## DATA SECTION
● ● ●
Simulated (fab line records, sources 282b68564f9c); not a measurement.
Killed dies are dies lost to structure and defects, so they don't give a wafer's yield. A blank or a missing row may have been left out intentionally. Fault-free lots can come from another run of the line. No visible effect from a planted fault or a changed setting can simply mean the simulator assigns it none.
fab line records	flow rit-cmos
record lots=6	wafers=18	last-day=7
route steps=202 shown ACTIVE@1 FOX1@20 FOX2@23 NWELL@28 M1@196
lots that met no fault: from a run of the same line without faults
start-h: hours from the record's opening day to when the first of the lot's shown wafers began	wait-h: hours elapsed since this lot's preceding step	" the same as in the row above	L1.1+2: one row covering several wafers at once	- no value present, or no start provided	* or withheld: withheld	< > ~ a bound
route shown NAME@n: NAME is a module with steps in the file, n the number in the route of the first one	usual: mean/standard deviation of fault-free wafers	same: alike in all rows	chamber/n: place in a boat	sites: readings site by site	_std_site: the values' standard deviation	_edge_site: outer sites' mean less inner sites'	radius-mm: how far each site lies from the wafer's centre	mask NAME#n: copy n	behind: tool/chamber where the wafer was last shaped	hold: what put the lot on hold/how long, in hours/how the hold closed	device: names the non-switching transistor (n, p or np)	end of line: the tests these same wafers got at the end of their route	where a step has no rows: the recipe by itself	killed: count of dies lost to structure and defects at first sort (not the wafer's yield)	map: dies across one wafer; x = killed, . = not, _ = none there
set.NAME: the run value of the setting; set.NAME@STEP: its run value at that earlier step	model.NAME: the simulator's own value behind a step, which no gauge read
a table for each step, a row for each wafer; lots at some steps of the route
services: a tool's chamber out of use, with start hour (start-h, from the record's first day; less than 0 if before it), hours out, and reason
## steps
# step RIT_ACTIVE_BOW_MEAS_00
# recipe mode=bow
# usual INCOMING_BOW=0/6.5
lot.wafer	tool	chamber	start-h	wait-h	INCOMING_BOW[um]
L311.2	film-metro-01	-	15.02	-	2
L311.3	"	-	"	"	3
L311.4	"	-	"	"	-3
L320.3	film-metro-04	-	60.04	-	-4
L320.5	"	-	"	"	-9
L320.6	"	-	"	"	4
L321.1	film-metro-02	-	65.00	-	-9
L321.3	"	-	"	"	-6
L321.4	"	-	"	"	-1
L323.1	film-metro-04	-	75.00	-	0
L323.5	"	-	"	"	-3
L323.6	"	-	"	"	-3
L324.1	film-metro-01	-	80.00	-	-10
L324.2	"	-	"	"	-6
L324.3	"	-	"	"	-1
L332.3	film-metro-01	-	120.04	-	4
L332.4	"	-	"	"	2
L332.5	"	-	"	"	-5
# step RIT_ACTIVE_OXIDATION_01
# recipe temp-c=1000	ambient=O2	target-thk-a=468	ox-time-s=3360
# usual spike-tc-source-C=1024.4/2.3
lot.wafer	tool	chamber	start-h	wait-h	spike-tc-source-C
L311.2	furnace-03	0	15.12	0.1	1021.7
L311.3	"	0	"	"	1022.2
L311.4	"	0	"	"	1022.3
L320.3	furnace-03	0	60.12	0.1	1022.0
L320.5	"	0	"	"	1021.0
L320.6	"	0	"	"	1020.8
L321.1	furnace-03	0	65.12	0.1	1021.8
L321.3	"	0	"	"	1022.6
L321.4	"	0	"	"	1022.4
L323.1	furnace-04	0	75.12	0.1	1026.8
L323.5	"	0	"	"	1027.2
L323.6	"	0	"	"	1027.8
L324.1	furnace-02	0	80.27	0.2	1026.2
● ● ●

## WORK ITEM
Of the lines above, retype only those from the line containing "Killed dies are" through the line containing "lots that met", including both, exactly.

## EXERCISE OUTPUT
Killed dies are dies lost to structure and defects, so they don't give a wafer's yield. A blank or a missing row may have been left out intentionally. Fault-free lots can come from another run of the line. No visible effect from a planted fault or a changed setting can simply mean the simulator assigns it none.
fab line records	flow rit-cmos
record lots=6	wafers=18	last-day=7
route steps=202 shown ACTIVE@1 FOX1@20 FOX2@23 NWELL@28 M1@196
lots that met no fault: from a run of the same line without faults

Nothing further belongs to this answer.